◆ WORK TASK: Please reproduce the entries below exactly, starting at the first line and ending with the line that holds "Cover the image.".

========================================
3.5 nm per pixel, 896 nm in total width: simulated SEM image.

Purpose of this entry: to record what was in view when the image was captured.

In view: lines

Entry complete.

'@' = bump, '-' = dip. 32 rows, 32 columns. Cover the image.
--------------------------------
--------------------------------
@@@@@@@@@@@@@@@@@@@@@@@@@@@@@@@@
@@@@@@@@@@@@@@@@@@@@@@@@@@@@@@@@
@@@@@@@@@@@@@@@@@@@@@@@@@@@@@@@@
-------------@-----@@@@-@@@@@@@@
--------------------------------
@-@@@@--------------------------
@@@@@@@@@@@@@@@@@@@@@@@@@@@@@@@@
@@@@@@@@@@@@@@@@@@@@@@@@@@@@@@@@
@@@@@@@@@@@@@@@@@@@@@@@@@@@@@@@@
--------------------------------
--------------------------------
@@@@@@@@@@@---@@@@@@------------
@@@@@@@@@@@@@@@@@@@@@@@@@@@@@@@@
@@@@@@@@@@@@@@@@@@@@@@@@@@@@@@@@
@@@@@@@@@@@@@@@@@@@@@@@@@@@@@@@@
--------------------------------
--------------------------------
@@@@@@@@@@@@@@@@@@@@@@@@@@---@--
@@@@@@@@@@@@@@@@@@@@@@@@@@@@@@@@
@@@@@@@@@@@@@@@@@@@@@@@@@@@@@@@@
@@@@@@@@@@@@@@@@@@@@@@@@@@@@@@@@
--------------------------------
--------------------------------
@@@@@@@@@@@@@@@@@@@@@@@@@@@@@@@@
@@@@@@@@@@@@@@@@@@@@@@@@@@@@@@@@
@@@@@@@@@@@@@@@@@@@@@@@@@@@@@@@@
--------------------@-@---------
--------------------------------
========================================

◆ WRITTEN RESPONSE:
3.5 nm per pixel, 896 nm in total width: simulated SEM image.

Purpose of this entry: to record what was in view when the image was captured.

In view: lines

Entry complete.

'@' = bump, '-' = dip. 32 rows, 32 columns. Cover the image.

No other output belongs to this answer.